++++++++++
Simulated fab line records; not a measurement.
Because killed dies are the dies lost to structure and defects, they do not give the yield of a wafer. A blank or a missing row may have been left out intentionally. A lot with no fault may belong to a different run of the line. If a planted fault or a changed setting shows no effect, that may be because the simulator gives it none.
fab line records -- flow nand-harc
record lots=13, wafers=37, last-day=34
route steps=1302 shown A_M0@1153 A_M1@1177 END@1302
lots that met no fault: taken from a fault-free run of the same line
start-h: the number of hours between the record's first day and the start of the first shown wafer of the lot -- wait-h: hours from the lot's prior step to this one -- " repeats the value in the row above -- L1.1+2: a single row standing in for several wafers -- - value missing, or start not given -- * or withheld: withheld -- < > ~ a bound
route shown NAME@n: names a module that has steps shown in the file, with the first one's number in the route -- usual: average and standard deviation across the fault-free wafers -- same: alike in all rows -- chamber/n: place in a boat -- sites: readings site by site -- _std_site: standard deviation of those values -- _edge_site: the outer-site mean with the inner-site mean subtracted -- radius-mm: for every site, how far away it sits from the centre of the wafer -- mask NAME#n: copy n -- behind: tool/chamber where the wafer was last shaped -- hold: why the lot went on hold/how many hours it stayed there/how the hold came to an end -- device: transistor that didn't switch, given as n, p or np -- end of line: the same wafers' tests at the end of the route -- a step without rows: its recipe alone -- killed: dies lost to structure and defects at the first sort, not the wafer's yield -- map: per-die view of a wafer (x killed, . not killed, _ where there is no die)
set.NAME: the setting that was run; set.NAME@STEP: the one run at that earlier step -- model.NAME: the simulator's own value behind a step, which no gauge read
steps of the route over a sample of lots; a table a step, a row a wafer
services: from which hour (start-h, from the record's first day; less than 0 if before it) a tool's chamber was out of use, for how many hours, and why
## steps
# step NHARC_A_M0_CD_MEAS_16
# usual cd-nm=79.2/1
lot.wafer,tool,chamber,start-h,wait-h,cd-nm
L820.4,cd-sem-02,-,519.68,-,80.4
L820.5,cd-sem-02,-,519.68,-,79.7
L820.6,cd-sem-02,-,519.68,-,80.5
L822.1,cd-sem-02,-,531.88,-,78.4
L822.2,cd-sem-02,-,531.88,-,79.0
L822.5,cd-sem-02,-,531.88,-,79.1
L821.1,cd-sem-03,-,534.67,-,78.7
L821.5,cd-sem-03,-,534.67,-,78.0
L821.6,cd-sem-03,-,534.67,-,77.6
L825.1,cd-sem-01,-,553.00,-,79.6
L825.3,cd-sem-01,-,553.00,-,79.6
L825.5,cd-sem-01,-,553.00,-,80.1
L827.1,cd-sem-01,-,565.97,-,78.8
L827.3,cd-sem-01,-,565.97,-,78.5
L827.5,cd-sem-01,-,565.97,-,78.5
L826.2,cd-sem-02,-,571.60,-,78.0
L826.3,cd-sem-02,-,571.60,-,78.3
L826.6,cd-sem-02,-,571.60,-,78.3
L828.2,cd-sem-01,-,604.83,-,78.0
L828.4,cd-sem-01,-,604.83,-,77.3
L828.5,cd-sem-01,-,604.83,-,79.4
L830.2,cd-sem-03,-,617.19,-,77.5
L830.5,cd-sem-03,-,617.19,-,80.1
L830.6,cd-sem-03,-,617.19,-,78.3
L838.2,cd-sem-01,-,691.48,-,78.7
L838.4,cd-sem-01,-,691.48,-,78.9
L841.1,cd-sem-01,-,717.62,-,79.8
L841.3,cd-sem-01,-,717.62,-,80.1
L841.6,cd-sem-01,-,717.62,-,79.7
++++++++++

Work request: Within the material above, transcribe exactly the lines that run from the line holding "L825.1,cd-sem-01,-,553.00,-,79.6" through the line holding "L841.3,cd-sem-01,-,717.62,-,80.1".

Your response:
L825.1,cd-sem-01,-,553.00,-,79.6
L825.3,cd-sem-01,-,553.00,-,79.6
L825.5,cd-sem-01,-,553.00,-,80.1
L827.1,cd-sem-01,-,565.97,-,78.8
L827.3,cd-sem-01,-,565.97,-,78.5
L827.5,cd-sem-01,-,565.97,-,78.5
L826.2,cd-sem-02,-,571.60,-,78.0
L826.3,cd-sem-02,-,571.60,-,78.3
L826.6,cd-sem-02,-,571.60,-,78.3
L828.2,cd-sem-01,-,604.83,-,78.0
L828.4,cd-sem-01,-,604.83,-,77.3
L828.5,cd-sem-01,-,604.83,-,79.4
L830.2,cd-sem-03,-,617.19,-,77.5
L830.5,cd-sem-03,-,617.19,-,80.1
L830.6,cd-sem-03,-,617.19,-,78.3
L838.2,cd-sem-01,-,691.48,-,78.7
L838.4,cd-sem-01,-,691.48,-,78.9
L841.1,cd-sem-01,-,717.62,-,79.8
L841.3,cd-sem-01,-,717.62,-,80.1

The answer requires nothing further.